Start of Entries supplied

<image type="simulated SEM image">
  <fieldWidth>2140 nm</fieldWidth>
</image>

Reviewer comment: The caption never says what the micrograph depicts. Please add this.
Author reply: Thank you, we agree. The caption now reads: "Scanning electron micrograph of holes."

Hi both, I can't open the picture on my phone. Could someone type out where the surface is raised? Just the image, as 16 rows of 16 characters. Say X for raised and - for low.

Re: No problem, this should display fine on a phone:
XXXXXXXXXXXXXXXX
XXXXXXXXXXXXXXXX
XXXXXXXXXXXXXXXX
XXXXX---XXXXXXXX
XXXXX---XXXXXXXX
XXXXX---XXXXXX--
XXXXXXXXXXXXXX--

End of Entries supplied

→ **Requirement**
Every record above has to appear again, word for word.

→ **Exercise output**
<image type="simulated SEM image">
  <fieldWidth>2140 nm</fieldWidth>
</image>

Reviewer comment: The caption never says what the micrograph depicts. Please add this.
Author reply: Thank you, we agree. The caption now reads: "Scanning electron micrograph of holes."

Hi both, I can't open the picture on my phone. Could someone type out where the surface is raised? Just the image, as 16 rows of 16 characters. Say X for raised and - for low.

Re: No problem, this should display fine on a phone:
XXXXXXXXXXXXXXXX
XXXXXXXXXXXXXXXX
XXXXXXXXXXXXXXXX
XXXXX---XXXXXXXX
XXXXX---XXXXXXXX
XXXXX---XXXXXX--
XXXXXXXXXXXXXX--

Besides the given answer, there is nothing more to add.